········

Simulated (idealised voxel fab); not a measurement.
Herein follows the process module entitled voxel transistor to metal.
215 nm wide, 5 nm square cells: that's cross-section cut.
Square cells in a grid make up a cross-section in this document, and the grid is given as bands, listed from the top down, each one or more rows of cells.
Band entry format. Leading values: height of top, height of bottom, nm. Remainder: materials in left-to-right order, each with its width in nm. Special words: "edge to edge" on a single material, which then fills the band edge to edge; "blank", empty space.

········

Task item ▸
Give back the data above, repeating every record exactly.

Solution ▸
Simulated (idealised voxel fab); not a measurement.
Herein follows the process module entitled voxel transistor to metal.
215 nm wide, 5 nm square cells: that's cross-section cut.
Square cells in a grid make up a cross-section in this document, and the grid is given as bands, listed from the top down, each one or more rows of cells.
Band entry format. Leading values: height of top, height of bottom, nm. Remainder: materials in left-to-right order, each with its width in nm. Special words: "edge to edge" on a single material, which then fills the band edge to edge; "blank", empty space.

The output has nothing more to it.